Extracted entries.
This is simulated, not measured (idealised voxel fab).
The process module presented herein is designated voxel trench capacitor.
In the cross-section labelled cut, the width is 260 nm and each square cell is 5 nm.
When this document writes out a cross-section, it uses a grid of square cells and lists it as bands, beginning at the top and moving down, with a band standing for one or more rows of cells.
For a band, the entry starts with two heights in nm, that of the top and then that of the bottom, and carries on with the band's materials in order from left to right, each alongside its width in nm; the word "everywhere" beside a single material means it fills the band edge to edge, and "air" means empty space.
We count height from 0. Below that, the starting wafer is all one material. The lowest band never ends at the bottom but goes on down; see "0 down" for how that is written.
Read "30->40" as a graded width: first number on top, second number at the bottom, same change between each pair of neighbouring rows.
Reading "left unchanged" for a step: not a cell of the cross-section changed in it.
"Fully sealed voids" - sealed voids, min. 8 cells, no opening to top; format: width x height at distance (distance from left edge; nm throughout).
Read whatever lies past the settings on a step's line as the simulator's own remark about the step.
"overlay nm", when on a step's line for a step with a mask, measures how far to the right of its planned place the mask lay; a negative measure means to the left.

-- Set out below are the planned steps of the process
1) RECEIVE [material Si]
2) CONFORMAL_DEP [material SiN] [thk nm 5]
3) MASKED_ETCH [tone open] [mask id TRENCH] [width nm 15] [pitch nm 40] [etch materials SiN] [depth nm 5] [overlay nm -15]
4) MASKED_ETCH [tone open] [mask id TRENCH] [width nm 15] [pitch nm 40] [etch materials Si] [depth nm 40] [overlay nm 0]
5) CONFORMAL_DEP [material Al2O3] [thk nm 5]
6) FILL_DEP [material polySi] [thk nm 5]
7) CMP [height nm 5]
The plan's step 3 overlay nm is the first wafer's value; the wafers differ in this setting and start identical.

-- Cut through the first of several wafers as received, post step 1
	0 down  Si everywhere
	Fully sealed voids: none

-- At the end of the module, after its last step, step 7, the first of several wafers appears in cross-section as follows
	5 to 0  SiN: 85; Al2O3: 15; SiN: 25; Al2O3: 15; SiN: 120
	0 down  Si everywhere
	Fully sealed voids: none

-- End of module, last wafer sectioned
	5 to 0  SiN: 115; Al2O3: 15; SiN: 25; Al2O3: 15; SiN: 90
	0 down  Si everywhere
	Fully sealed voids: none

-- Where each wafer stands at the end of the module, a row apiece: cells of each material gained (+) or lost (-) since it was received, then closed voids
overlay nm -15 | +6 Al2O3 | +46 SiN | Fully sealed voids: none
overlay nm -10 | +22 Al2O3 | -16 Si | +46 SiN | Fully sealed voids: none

Work task.
Write out, from the lines above, only those from the line with "of neighbouring rows." to the line with "Read whatever lies", exactly as given, including the first and the last.

Answer space.
Read "30->40" as a graded width: first number on top, second number at the bottom, same change between each pair of neighbouring rows.
Reading "left unchanged" for a step: not a cell of the cross-section changed in it.
"Fully sealed voids" - sealed voids, min. 8 cells, no opening to top; format: width x height at distance (distance from left edge; nm throughout).
Read whatever lies past the settings on a step's line as the simulator's own remark about the step.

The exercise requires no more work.